Work instruction ::
Copy verbatim the block of lines in the entries below whose first line contains "L812 | day 31" and whose last line contains "WHICH TOOL RAN EACH LOT". Leave out all other lines.

++++++++++

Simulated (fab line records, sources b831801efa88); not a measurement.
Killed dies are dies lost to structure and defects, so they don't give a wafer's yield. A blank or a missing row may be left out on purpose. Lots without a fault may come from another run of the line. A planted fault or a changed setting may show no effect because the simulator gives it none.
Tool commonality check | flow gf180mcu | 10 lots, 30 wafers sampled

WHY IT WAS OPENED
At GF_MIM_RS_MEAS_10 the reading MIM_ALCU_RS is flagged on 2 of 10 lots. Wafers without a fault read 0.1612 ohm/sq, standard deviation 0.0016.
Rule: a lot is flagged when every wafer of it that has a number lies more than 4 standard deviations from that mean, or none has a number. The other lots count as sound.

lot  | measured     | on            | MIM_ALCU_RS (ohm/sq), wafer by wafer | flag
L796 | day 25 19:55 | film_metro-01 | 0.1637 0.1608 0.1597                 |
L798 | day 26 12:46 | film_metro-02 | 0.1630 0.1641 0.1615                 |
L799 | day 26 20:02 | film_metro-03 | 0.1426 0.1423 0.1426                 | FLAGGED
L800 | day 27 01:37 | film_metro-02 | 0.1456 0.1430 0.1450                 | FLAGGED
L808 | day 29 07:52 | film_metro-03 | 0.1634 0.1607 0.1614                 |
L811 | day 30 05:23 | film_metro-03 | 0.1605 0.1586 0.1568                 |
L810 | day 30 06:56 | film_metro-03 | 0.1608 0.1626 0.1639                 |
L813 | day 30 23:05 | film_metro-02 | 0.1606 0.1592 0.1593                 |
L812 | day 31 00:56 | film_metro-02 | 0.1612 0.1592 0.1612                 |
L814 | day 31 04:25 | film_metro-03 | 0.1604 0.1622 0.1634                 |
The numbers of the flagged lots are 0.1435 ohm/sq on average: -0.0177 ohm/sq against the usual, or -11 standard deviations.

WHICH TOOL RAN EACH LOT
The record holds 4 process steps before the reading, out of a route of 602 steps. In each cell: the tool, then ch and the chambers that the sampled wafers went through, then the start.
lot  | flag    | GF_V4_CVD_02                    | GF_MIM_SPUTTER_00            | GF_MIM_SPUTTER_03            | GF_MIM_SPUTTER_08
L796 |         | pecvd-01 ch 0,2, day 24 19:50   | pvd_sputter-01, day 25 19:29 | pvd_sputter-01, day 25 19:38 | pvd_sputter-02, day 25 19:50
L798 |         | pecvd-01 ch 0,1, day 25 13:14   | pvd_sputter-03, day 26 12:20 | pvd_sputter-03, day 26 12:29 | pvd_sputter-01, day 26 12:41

++++++++++

Response ::
L812 | day 31 00:56 | film_metro-02 | 0.1612 0.1592 0.1612                 |
L814 | day 31 04:25 | film_metro-03 | 0.1604 0.1622 0.1634                 |
The numbers of the flagged lots are 0.1435 ohm/sq on average: -0.0177 ohm/sq against the usual, or -11 standard deviations.

WHICH TOOL RAN EACH LOT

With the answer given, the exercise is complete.